Work task:
Return exactly those lines of the material below that fall between the line holding "[record] lots = 5, wafers = 15, lastDay = 32" and the line holding "lots that met", inclusive.

Stored data:
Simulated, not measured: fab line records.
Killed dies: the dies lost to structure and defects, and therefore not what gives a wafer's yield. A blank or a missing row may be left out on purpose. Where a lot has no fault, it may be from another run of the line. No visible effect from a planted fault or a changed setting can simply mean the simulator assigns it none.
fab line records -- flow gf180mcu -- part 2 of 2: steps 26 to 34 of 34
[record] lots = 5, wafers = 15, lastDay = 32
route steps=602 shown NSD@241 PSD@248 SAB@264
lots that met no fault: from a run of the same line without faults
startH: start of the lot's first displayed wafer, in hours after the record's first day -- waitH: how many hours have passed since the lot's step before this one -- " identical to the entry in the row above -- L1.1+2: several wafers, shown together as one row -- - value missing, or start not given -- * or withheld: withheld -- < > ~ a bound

Task output:
[record] lots = 5, wafers = 15, lastDay = 32
route steps=602 shown NSD@241 PSD@248 SAB@264
lots that met no fault: from a run of the same line without faults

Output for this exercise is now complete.